-------------------------

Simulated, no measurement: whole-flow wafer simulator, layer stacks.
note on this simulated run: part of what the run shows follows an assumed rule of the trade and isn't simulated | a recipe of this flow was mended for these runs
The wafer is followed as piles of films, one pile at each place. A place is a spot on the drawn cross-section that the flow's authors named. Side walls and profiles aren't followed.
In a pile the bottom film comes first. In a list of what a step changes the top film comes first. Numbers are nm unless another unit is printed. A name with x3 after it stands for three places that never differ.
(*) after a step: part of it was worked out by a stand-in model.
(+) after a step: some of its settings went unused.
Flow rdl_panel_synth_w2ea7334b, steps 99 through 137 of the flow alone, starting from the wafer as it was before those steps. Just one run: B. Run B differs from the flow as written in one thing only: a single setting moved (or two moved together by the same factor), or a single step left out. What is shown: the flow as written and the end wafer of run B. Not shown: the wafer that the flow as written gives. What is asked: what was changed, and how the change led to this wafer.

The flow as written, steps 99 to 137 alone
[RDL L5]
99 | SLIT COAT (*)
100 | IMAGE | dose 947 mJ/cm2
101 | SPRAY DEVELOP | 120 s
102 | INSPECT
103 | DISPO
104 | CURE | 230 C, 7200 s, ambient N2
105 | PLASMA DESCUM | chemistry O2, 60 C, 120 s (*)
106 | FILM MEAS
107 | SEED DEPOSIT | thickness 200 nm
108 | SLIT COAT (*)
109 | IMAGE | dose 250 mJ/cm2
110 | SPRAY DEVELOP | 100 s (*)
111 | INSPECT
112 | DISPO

-------------------------

▶ [REQUIREMENT]
Within the material above, the line with "100 | IMAGE | dose 947 mJ/cm2" opens the range and the line with "111 | INSPECT" closes it; reproduce that range word for word.

▶ [ANSWER BOX]
100 | IMAGE | dose 947 mJ/cm2
101 | SPRAY DEVELOP | 120 s
102 | INSPECT
103 | DISPO
104 | CURE | 230 C, 7200 s, ambient N2
105 | PLASMA DESCUM | chemistry O2, 60 C, 120 s (*)
106 | FILM MEAS
107 | SEED DEPOSIT | thickness 200 nm
108 | SLIT COAT (*)
109 | IMAGE | dose 250 mJ/cm2
110 | SPRAY DEVELOP | 100 s (*)
111 | INSPECT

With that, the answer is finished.